Available data:
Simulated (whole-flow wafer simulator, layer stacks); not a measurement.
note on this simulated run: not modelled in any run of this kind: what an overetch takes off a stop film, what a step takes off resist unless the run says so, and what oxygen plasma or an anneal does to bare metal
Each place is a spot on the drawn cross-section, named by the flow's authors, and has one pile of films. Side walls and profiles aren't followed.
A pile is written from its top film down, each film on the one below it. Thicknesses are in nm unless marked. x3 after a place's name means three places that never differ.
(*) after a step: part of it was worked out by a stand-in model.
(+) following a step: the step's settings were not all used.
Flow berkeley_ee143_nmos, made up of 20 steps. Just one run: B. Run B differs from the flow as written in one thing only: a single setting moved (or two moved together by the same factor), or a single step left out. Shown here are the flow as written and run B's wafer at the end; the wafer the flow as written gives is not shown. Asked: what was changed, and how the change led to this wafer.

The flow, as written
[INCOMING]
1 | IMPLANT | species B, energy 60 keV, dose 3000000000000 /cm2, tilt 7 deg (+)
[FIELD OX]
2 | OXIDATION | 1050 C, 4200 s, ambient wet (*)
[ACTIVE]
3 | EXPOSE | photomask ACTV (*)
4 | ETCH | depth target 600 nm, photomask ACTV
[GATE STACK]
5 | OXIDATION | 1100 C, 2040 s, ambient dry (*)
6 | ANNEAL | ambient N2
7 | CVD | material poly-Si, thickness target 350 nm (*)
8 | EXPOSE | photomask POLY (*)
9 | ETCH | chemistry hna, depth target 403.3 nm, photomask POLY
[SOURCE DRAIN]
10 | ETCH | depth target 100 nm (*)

Assigned task:
Write each line of the data down again exactly as it reads.

Exercise solution:
Simulated (whole-flow wafer simulator, layer stacks); not a measurement.
note on this simulated run: not modelled in any run of this kind: what an overetch takes off a stop film, what a step takes off resist unless the run says so, and what oxygen plasma or an anneal does to bare metal
Each place is a spot on the drawn cross-section, named by the flow's authors, and has one pile of films. Side walls and profiles aren't followed.
A pile is written from its top film down, each film on the one below it. Thicknesses are in nm unless marked. x3 after a place's name means three places that never differ.
(*) after a step: part of it was worked out by a stand-in model.
(+) following a step: the step's settings were not all used.
Flow berkeley_ee143_nmos, made up of 20 steps. Just one run: B. Run B differs from the flow as written in one thing only: a single setting moved (or two moved together by the same factor), or a single step left out. Shown here are the flow as written and run B's wafer at the end; the wafer the flow as written gives is not shown. Asked: what was changed, and how the change led to this wafer.

The flow, as written
[INCOMING]
1 | IMPLANT | species B, energy 60 keV, dose 3000000000000 /cm2, tilt 7 deg (+)
[FIELD OX]
2 | OXIDATION | 1050 C, 4200 s, ambient wet (*)
[ACTIVE]
3 | EXPOSE | photomask ACTV (*)
4 | ETCH | depth target 600 nm, photomask ACTV
[GATE STACK]
5 | OXIDATION | 1100 C, 2040 s, ambient dry (*)
6 | ANNEAL | ambient N2
7 | CVD | material poly-Si, thickness target 350 nm (*)
8 | EXPOSE | photomask POLY (*)
9 | ETCH | chemistry hna, depth target 403.3 nm, photomask POLY
[SOURCE DRAIN]
10 | ETCH | depth target 100 nm (*)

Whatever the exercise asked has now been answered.